-- -- --

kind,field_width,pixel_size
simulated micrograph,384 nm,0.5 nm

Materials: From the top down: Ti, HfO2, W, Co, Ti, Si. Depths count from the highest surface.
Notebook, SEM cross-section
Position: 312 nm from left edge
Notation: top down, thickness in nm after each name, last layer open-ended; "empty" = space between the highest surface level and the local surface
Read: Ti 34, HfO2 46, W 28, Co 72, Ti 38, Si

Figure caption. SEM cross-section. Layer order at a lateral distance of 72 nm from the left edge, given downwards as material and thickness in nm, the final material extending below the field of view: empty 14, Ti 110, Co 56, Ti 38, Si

-- -- --

Requirement: The answer must be the same records, repeated exactly and in full.

Exercise answer:
kind,field_width,pixel_size
simulated micrograph,384 nm,0.5 nm

Materials: From the top down: Ti, HfO2, W, Co, Ti, Si. Depths count from the highest surface.
Notebook, SEM cross-section
Position: 312 nm from left edge
Notation: top down, thickness in nm after each name, last layer open-ended; "empty" = space between the highest surface level and the local surface
Read: Ti 34, HfO2 46, W 28, Co 72, Ti 38, Si

Figure caption. SEM cross-section. Layer order at a lateral distance of 72 nm from the left edge, given downwards as material and thickness in nm, the final material extending below the field of view: empty 14, Ti 110, Co 56, Ti 38, Si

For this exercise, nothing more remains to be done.